Please copy the leading lines of the entries below exactly, concluding with the line in which "SIGNATURES (averages over the wafers above)" occurs.

───

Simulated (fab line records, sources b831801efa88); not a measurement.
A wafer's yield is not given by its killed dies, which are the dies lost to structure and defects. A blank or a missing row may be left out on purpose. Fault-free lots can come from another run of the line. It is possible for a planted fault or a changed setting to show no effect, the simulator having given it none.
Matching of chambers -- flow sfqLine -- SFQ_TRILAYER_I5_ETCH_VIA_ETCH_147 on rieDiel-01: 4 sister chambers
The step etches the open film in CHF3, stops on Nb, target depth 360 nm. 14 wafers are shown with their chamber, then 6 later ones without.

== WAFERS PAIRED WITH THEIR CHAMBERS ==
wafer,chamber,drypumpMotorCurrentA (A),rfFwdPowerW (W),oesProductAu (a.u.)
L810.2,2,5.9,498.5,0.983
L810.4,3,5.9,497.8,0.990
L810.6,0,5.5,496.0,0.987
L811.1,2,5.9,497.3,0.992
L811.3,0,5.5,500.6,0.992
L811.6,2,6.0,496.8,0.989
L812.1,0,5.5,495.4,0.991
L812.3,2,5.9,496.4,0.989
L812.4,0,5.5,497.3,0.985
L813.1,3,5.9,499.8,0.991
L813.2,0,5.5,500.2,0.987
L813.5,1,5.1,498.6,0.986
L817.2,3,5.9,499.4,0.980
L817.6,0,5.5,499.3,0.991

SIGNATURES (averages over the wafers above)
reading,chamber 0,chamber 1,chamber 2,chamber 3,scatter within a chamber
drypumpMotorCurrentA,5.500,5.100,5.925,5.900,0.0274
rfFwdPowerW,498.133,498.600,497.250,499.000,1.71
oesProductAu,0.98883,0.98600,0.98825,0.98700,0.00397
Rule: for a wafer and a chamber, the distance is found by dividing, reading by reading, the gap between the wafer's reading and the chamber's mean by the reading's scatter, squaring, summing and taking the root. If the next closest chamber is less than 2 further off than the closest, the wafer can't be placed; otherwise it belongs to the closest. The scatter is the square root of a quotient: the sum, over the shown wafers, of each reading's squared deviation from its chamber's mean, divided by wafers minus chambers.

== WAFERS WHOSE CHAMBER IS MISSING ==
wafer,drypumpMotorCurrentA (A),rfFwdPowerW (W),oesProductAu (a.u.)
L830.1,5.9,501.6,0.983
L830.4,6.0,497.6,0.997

───

§ **EXERCISE OUTPUT**
Simulated (fab line records, sources b831801efa88); not a measurement.
A wafer's yield is not given by its killed dies, which are the dies lost to structure and defects. A blank or a missing row may be left out on purpose. Fault-free lots can come from another run of the line. It is possible for a planted fault or a changed setting to show no effect, the simulator having given it none.
Matching of chambers -- flow sfqLine -- SFQ_TRILAYER_I5_ETCH_VIA_ETCH_147 on rieDiel-01: 4 sister chambers
The step etches the open film in CHF3, stops on Nb, target depth 360 nm. 14 wafers are shown with their chamber, then 6 later ones without.

== WAFERS PAIRED WITH THEIR CHAMBERS ==
wafer,chamber,drypumpMotorCurrentA (A),rfFwdPowerW (W),oesProductAu (a.u.)
L810.2,2,5.9,498.5,0.983
L810.4,3,5.9,497.8,0.990
L810.6,0,5.5,496.0,0.987
L811.1,2,5.9,497.3,0.992
L811.3,0,5.5,500.6,0.992
L811.6,2,6.0,496.8,0.989
L812.1,0,5.5,495.4,0.991
L812.3,2,5.9,496.4,0.989
L812.4,0,5.5,497.3,0.985
L813.1,3,5.9,499.8,0.991
L813.2,0,5.5,500.2,0.987
L813.5,1,5.1,498.6,0.986
L817.2,3,5.9,499.4,0.980
L817.6,0,5.5,499.3,0.991

SIGNATURES (averages over the wafers above)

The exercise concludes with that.